▶ _Source data_
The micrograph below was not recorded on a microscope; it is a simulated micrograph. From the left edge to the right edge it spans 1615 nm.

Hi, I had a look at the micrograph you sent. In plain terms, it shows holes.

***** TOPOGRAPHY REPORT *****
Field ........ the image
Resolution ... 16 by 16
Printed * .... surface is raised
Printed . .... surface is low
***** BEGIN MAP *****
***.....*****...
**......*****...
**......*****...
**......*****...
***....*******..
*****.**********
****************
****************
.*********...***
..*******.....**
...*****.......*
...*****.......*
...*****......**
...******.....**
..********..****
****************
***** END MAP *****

▶ _Brief_
Only one stretch is wanted, so please give again exactly the lines from the start of the data through the line containing "Printed * .... surface is raised", both ends included.

▶ _Response area_
The micrograph below was not recorded on a microscope; it is a simulated micrograph. From the left edge to the right edge it spans 1615 nm.

Hi, I had a look at the micrograph you sent. In plain terms, it shows holes.

***** TOPOGRAPHY REPORT *****
Field ........ the image
Resolution ... 16 by 16
Printed * .... surface is raised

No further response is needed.